*** Begin section ***

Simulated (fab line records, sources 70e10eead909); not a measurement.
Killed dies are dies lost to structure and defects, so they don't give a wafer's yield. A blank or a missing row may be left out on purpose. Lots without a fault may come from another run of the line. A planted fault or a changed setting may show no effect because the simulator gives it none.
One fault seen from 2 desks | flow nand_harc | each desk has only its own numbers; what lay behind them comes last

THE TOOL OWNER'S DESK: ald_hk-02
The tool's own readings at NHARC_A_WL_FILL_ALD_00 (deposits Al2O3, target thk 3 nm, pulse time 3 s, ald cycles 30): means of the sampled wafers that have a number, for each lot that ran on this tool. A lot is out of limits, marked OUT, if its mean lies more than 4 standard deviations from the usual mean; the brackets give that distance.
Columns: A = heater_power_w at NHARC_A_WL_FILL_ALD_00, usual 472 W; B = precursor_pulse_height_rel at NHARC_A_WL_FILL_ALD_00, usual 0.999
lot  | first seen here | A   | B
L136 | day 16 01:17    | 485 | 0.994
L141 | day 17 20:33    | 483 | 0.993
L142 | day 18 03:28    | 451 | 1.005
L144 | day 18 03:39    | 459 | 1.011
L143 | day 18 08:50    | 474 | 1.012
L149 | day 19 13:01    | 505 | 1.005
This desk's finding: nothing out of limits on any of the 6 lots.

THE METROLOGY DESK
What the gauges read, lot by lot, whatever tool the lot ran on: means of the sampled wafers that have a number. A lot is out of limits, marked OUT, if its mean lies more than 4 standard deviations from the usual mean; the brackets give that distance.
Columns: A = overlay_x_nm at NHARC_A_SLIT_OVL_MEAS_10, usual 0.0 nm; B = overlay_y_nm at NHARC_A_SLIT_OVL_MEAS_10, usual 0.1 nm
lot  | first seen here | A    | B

*** End section ***

[EXERCISE] In the answer, every line above should be retyped exactly.

[WRITTEN ANSWER]
Simulated (fab line records, sources 70e10eead909); not a measurement.
Killed dies are dies lost to structure and defects, so they don't give a wafer's yield. A blank or a missing row may be left out on purpose. Lots without a fault may come from another run of the line. A planted fault or a changed setting may show no effect because the simulator gives it none.
One fault seen from 2 desks | flow nand_harc | each desk has only its own numbers; what lay behind them comes last

THE TOOL OWNER'S DESK: ald_hk-02
The tool's own readings at NHARC_A_WL_FILL_ALD_00 (deposits Al2O3, target thk 3 nm, pulse time 3 s, ald cycles 30): means of the sampled wafers that have a number, for each lot that ran on this tool. A lot is out of limits, marked OUT, if its mean lies more than 4 standard deviations from the usual mean; the brackets give that distance.
Columns: A = heater_power_w at NHARC_A_WL_FILL_ALD_00, usual 472 W; B = precursor_pulse_height_rel at NHARC_A_WL_FILL_ALD_00, usual 0.999
lot  | first seen here | A   | B
L136 | day 16 01:17    | 485 | 0.994
L141 | day 17 20:33    | 483 | 0.993
L142 | day 18 03:28    | 451 | 1.005
L144 | day 18 03:39    | 459 | 1.011
L143 | day 18 08:50    | 474 | 1.012
L149 | day 19 13:01    | 505 | 1.005
This desk's finding: nothing out of limits on any of the 6 lots.

THE METROLOGY DESK
What the gauges read, lot by lot, whatever tool the lot ran on: means of the sampled wafers that have a number. A lot is out of limits, marked OUT, if its mean lies more than 4 standard deviations from the usual mean; the brackets give that distance.
Columns: A = overlay_x_nm at NHARC_A_SLIT_OVL_MEAS_10, usual 0.0 nm; B = overlay_y_nm at NHARC_A_SLIT_OVL_MEAS_10, usual 0.1 nm
lot  | first seen here | A    | B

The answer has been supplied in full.